• [Record set]
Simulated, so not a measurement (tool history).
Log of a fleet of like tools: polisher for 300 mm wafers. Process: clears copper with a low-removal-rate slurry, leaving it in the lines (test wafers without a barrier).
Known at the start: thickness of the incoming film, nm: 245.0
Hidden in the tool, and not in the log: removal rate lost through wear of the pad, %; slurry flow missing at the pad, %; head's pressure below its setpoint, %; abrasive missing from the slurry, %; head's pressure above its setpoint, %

• [Assignment] Retype the listing above, exactly and in full.

• [Written response]
Simulated, so not a measurement (tool history).
Log of a fleet of like tools: polisher for 300 mm wafers. Process: clears copper with a low-removal-rate slurry, leaving it in the lines (test wafers without a barrier).
Known at the start: thickness of the incoming film, nm: 245.0
Hidden in the tool, and not in the log: removal rate lost through wear of the pad, %; slurry flow missing at the pad, %; head's pressure below its setpoint, %; abrasive missing from the slurry, %; head's pressure above its setpoint, %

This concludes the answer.